-- Activity --
This exercise asks for the records to be retyped exactly as they read.

-- Supplied material --
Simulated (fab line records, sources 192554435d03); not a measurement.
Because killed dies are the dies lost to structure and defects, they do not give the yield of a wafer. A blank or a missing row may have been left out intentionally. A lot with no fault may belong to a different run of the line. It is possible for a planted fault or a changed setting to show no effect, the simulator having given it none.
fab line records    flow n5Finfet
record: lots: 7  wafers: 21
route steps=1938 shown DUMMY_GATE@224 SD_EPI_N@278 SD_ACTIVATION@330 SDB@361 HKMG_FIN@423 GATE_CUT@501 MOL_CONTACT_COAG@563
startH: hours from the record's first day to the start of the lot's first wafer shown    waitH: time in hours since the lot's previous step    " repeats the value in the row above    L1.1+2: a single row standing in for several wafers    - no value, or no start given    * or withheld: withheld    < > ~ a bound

-- Written reply --
Simulated (fab line records, sources 192554435d03); not a measurement.
Because killed dies are the dies lost to structure and defects, they do not give the yield of a wafer. A blank or a missing row may have been left out intentionally. A lot with no fault may belong to a different run of the line. It is possible for a planted fault or a changed setting to show no effect, the simulator having given it none.
fab line records    flow n5Finfet
record: lots: 7  wafers: 21
route steps=1938 shown DUMMY_GATE@224 SD_EPI_N@278 SD_ACTIVATION@330 SDB@361 HKMG_FIN@423 GATE_CUT@501 MOL_CONTACT_COAG@563
startH: hours from the record's first day to the start of the lot's first wafer shown    waitH: time in hours since the lot's previous step    " repeats the value in the row above    L1.1+2: a single row standing in for several wafers    - no value, or no start given    * or withheld: withheld    < > ~ a bound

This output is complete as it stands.